- - -

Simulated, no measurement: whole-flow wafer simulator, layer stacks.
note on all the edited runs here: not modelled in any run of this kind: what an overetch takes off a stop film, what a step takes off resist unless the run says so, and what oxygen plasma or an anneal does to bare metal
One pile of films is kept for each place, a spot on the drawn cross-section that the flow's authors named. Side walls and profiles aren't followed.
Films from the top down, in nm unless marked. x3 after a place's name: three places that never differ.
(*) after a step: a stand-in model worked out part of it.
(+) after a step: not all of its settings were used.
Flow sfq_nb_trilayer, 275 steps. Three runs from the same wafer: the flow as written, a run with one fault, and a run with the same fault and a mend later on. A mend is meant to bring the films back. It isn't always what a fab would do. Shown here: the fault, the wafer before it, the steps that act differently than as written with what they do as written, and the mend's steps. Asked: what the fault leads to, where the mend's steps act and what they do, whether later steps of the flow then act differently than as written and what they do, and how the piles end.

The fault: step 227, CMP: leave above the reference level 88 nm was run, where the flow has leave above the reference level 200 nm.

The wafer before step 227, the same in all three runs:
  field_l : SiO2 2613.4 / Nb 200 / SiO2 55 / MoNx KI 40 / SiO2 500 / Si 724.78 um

- - -

Retype all of the records above, keeping them identical.

Response area ::
Simulated, no measurement: whole-flow wafer simulator, layer stacks.
note on all the edited runs here: not modelled in any run of this kind: what an overetch takes off a stop film, what a step takes off resist unless the run says so, and what oxygen plasma or an anneal does to bare metal
One pile of films is kept for each place, a spot on the drawn cross-section that the flow's authors named. Side walls and profiles aren't followed.
Films from the top down, in nm unless marked. x3 after a place's name: three places that never differ.
(*) after a step: a stand-in model worked out part of it.
(+) after a step: not all of its settings were used.
Flow sfq_nb_trilayer, 275 steps. Three runs from the same wafer: the flow as written, a run with one fault, and a run with the same fault and a mend later on. A mend is meant to bring the films back. It isn't always what a fab would do. Shown here: the fault, the wafer before it, the steps that act differently than as written with what they do as written, and the mend's steps. Asked: what the fault leads to, where the mend's steps act and what they do, whether later steps of the flow then act differently than as written and what they do, and how the piles end.

The fault: step 227, CMP: leave above the reference level 88 nm was run, where the flow has leave above the reference level 200 nm.

The wafer before step 227, the same in all three runs:
  field_l : SiO2 2613.4 / Nb 200 / SiO2 55 / MoNx KI 40 / SiO2 500 / Si 724.78 um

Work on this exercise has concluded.